**DATA SUPPLIED**
════

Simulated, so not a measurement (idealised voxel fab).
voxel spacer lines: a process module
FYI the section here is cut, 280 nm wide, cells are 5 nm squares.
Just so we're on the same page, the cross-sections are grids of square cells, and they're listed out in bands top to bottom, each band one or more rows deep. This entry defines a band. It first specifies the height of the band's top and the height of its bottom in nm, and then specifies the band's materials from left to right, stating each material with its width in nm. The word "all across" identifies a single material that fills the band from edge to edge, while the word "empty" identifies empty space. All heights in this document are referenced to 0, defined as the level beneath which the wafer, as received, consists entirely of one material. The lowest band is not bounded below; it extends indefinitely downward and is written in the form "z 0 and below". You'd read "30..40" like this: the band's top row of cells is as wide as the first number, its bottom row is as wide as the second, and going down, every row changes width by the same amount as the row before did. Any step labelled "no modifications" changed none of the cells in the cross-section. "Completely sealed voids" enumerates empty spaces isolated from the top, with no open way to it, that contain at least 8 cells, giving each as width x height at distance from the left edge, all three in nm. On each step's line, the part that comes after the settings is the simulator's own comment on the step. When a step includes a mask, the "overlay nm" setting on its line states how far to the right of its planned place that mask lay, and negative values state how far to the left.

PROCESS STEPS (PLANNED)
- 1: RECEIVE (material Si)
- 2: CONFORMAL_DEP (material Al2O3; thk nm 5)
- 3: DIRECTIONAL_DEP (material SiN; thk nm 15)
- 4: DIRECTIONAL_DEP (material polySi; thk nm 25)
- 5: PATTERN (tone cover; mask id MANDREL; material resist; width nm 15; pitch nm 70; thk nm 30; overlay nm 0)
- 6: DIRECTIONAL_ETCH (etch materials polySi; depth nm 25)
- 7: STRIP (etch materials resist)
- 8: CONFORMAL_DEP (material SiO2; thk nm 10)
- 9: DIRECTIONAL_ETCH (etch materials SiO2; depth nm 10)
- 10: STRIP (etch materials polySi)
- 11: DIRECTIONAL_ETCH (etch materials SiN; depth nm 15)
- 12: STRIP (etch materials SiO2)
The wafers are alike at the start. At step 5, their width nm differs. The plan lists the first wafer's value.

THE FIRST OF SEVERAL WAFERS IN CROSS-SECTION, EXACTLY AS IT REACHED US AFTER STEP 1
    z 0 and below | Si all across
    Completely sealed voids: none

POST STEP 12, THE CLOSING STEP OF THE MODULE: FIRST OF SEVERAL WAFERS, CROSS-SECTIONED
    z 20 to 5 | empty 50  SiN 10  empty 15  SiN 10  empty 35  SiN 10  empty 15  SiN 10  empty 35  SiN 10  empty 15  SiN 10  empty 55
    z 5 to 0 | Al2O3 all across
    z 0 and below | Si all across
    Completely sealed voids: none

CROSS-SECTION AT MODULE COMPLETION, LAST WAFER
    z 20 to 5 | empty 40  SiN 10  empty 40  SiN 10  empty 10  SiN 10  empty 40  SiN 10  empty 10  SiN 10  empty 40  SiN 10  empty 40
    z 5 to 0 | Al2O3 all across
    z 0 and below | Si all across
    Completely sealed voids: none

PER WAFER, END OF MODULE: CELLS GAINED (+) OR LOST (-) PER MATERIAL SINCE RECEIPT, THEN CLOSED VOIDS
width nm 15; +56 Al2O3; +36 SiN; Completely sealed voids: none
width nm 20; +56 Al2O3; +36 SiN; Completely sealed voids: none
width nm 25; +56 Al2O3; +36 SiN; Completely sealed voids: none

════

**ASSIGNED TASK**
Here the job is to set down exactly the lines of the material above that fall between the one with "- 2: CONFORMAL_DEP (material Al2O3; thk nm 5)" and the one with "- 12: STRIP (etch materials SiO2)", inclusive, and nothing beyond them.

**RESPONSE AREA**
- 2: CONFORMAL_DEP (material Al2O3; thk nm 5)
- 3: DIRECTIONAL_DEP (material SiN; thk nm 15)
- 4: DIRECTIONAL_DEP (material polySi; thk nm 25)
- 5: PATTERN (tone cover; mask id MANDREL; material resist; width nm 15; pitch nm 70; thk nm 30; overlay nm 0)
- 6: DIRECTIONAL_ETCH (etch materials polySi; depth nm 25)
- 7: STRIP (etch materials resist)
- 8: CONFORMAL_DEP (material SiO2; thk nm 10)
- 9: DIRECTIONAL_ETCH (etch materials SiO2; depth nm 10)
- 10: STRIP (etch materials polySi)
- 11: DIRECTIONAL_ETCH (etch materials SiN; depth nm 15)
- 12: STRIP (etch materials SiO2)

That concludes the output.